Action item.
Beginning with the very first line, please reproduce the entries exactly through the line containing "The cross-section shown".

Excerpted data.
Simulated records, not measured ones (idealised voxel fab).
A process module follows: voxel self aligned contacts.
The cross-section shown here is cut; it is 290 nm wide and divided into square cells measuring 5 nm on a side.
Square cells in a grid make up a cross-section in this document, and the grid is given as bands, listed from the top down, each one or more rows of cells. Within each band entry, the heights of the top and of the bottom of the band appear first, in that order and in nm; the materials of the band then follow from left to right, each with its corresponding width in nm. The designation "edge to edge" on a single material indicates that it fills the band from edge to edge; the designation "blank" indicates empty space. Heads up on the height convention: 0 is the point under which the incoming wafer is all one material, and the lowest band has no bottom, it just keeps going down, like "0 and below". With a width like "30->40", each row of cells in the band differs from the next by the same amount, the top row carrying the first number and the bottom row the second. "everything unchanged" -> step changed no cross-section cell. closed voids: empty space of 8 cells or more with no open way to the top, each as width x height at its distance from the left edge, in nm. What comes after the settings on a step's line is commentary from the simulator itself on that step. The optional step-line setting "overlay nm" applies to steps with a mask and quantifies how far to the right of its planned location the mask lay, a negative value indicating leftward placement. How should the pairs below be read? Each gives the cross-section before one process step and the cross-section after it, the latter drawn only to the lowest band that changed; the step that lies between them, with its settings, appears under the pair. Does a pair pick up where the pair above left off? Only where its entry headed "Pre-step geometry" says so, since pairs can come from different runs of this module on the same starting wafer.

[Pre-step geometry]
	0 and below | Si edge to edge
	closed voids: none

Exercise response.
Simulated records, not measured ones (idealised voxel fab).
A process module follows: voxel self aligned contacts.
The cross-section shown here is cut; it is 290 nm wide and divided into square cells measuring 5 nm on a side.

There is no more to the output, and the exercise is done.